--*--
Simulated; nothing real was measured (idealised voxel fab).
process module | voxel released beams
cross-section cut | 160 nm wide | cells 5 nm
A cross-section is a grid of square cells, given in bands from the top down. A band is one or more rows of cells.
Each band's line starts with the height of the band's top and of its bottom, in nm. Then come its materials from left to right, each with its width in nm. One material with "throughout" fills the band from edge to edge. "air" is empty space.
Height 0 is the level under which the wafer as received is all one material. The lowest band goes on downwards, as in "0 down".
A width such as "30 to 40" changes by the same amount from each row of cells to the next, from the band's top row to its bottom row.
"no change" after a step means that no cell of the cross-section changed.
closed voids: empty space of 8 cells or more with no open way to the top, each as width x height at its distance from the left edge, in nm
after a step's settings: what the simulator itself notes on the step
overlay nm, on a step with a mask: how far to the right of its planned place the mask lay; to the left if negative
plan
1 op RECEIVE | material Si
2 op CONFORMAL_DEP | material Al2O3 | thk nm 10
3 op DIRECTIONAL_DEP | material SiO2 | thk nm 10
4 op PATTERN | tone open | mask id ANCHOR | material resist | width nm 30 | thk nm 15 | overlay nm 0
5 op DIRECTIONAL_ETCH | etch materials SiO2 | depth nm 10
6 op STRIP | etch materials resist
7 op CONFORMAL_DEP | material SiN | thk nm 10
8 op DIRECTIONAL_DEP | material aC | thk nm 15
--*--

■ WORK ITEM ■
Restate the whole listing exactly, leaving out nothing.

■ TASK SOLUTION ■
Simulated; nothing real was measured (idealised voxel fab).
process module | voxel released beams
cross-section cut | 160 nm wide | cells 5 nm
A cross-section is a grid of square cells, given in bands from the top down. A band is one or more rows of cells.
Each band's line starts with the height of the band's top and of its bottom, in nm. Then come its materials from left to right, each with its width in nm. One material with "throughout" fills the band from edge to edge. "air" is empty space.
Height 0 is the level under which the wafer as received is all one material. The lowest band goes on downwards, as in "0 down".
A width such as "30 to 40" changes by the same amount from each row of cells to the next, from the band's top row to its bottom row.
"no change" after a step means that no cell of the cross-section changed.
closed voids: empty space of 8 cells or more with no open way to the top, each as width x height at its distance from the left edge, in nm
after a step's settings: what the simulator itself notes on the step
overlay nm, on a step with a mask: how far to the right of its planned place the mask lay; to the left if negative
plan
1 op RECEIVE | material Si
2 op CONFORMAL_DEP | material Al2O3 | thk nm 10
3 op DIRECTIONAL_DEP | material SiO2 | thk nm 10
4 op PATTERN | tone open | mask id ANCHOR | material resist | width nm 30 | thk nm 15 | overlay nm 0
5 op DIRECTIONAL_ETCH | etch materials SiO2 | depth nm 10
6 op STRIP | etch materials resist
7 op CONFORMAL_DEP | material SiN | thk nm 10
8 op DIRECTIONAL_DEP | material aC | thk nm 15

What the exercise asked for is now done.